__Work task__
Return each line of the listing exactly as written.

__The data__
+-------+

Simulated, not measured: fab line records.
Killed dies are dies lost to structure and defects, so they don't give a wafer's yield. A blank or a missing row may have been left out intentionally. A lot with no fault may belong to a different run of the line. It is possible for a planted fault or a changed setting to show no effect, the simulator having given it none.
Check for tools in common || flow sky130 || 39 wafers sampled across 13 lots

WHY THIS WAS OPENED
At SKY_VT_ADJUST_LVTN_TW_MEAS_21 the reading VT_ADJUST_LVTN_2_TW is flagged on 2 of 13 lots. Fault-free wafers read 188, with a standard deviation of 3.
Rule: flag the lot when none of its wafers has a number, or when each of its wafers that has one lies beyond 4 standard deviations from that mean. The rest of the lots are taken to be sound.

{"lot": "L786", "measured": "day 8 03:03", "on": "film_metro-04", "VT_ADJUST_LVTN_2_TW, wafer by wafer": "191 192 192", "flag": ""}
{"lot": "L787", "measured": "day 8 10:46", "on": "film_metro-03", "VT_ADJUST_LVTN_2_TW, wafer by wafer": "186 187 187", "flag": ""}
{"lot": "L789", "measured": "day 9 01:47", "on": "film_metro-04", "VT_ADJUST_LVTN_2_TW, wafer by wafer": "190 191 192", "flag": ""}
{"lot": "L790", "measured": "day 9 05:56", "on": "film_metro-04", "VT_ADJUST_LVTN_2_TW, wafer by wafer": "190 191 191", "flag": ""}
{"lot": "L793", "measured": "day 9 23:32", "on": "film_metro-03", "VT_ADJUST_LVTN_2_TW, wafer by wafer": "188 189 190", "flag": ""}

+-------+

__Written answer__
Simulated, not measured: fab line records.
Killed dies are dies lost to structure and defects, so they don't give a wafer's yield. A blank or a missing row may have been left out intentionally. A lot with no fault may belong to a different run of the line. It is possible for a planted fault or a changed setting to show no effect, the simulator having given it none.
Check for tools in common || flow sky130 || 39 wafers sampled across 13 lots

WHY THIS WAS OPENED
At SKY_VT_ADJUST_LVTN_TW_MEAS_21 the reading VT_ADJUST_LVTN_2_TW is flagged on 2 of 13 lots. Fault-free wafers read 188, with a standard deviation of 3.
Rule: flag the lot when none of its wafers has a number, or when each of its wafers that has one lies beyond 4 standard deviations from that mean. The rest of the lots are taken to be sound.

{"lot": "L786", "measured": "day 8 03:03", "on": "film_metro-04", "VT_ADJUST_LVTN_2_TW, wafer by wafer": "191 192 192", "flag": ""}
{"lot": "L787", "measured": "day 8 10:46", "on": "film_metro-03", "VT_ADJUST_LVTN_2_TW, wafer by wafer": "186 187 187", "flag": ""}
{"lot": "L789", "measured": "day 9 01:47", "on": "film_metro-04", "VT_ADJUST_LVTN_2_TW, wafer by wafer": "190 191 192", "flag": ""}
{"lot": "L790", "measured": "day 9 05:56", "on": "film_metro-04", "VT_ADJUST_LVTN_2_TW, wafer by wafer": "190 191 191", "flag": ""}
{"lot": "L793", "measured": "day 9 23:32", "on": "film_metro-03", "VT_ADJUST_LVTN_2_TW, wafer by wafer": "188 189 190", "flag": ""}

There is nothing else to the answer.